> _REQUIRED ACTION_
Up to and including the line with "DDDUUUDDDDDUUUUUUUUUUDDDUUUUDDDD", restate the material below word for word, beginning with its first line.

------ PROVIDED INFORMATION

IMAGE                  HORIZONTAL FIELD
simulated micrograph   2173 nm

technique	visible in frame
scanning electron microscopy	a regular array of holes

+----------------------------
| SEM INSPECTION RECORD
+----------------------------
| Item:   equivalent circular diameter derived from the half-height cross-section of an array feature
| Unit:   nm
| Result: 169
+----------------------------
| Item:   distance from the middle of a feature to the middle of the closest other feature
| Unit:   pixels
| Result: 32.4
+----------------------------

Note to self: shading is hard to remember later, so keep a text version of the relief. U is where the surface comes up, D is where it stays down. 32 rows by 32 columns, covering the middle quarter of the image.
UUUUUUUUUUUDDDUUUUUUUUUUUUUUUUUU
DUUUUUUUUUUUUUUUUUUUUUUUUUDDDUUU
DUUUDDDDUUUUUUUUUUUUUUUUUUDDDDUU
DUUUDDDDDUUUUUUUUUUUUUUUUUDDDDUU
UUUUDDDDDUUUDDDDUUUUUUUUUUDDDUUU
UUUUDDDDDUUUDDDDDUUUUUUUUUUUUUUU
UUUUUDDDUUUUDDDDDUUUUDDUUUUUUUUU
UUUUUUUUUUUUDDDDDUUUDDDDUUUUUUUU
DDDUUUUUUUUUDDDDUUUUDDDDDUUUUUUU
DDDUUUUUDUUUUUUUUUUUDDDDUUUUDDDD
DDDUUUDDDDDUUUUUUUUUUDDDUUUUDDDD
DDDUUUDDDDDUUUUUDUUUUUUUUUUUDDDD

------------

> _EXPECTED ANSWER_
IMAGE                  HORIZONTAL FIELD
simulated micrograph   2173 nm

technique	visible in frame
scanning electron microscopy	a regular array of holes

+----------------------------
| SEM INSPECTION RECORD
+----------------------------
| Item:   equivalent circular diameter derived from the half-height cross-section of an array feature
| Unit:   nm
| Result: 169
+----------------------------
| Item:   distance from the middle of a feature to the middle of the closest other feature
| Unit:   pixels
| Result: 32.4
+----------------------------

Note to self: shading is hard to remember later, so keep a text version of the relief. U is where the surface comes up, D is where it stays down. 32 rows by 32 columns, covering the middle quarter of the image.
UUUUUUUUUUUDDDUUUUUUUUUUUUUUUUUU
DUUUUUUUUUUUUUUUUUUUUUUUUUDDDUUU
DUUUDDDDUUUUUUUUUUUUUUUUUUDDDDUU
DUUUDDDDDUUUUUUUUUUUUUUUUUDDDDUU
UUUUDDDDDUUUDDDDUUUUUUUUUUDDDUUU
UUUUDDDDDUUUDDDDDUUUUUUUUUUUUUUU
UUUUUDDDUUUUDDDDDUUUUDDUUUUUUUUU
UUUUUUUUUUUUDDDDDUUUDDDDUUUUUUUU
DDDUUUUUUUUUDDDDUUUUDDDDDUUUUUUU
DDDUUUUUDUUUUUUUUUUUDDDDUUUUDDDD
DDDUUUDDDDDUUUUUUUUUUDDDUUUUDDDD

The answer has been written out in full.